────────────────

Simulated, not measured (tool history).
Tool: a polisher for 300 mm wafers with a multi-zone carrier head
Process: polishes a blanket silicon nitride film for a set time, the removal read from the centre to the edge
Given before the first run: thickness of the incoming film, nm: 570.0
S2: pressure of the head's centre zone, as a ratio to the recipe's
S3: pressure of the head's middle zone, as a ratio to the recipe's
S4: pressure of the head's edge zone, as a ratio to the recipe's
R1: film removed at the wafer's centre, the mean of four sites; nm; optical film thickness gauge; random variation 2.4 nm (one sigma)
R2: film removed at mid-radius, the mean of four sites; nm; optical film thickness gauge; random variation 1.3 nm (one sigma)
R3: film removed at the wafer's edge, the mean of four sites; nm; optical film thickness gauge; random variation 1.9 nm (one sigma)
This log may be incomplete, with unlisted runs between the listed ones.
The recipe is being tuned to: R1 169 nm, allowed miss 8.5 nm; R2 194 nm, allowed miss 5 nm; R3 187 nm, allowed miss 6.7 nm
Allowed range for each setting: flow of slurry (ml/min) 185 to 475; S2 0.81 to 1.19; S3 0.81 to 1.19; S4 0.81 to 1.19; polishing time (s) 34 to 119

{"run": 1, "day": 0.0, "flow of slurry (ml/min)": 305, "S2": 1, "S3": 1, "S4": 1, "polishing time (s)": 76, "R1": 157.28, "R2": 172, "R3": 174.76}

────────────────

__Task item__.
In the entries above, find the line with "R2: film removed" and the line with "Allowed range for", then set down exactly those two and every line between them, nothing else.

__Task output__.
R2: film removed at mid-radius, the mean of four sites; nm; optical film thickness gauge; random variation 1.3 nm (one sigma)
R3: film removed at the wafer's edge, the mean of four sites; nm; optical film thickness gauge; random variation 1.9 nm (one sigma)
This log may be incomplete, with unlisted runs between the listed ones.
The recipe is being tuned to: R1 169 nm, allowed miss 8.5 nm; R2 194 nm, allowed miss 5 nm; R3 187 nm, allowed miss 6.7 nm
Allowed range for each setting: flow of slurry (ml/min) 185 to 475; S2 0.81 to 1.19; S3 0.81 to 1.19; S4 0.81 to 1.19; polishing time (s) 34 to 119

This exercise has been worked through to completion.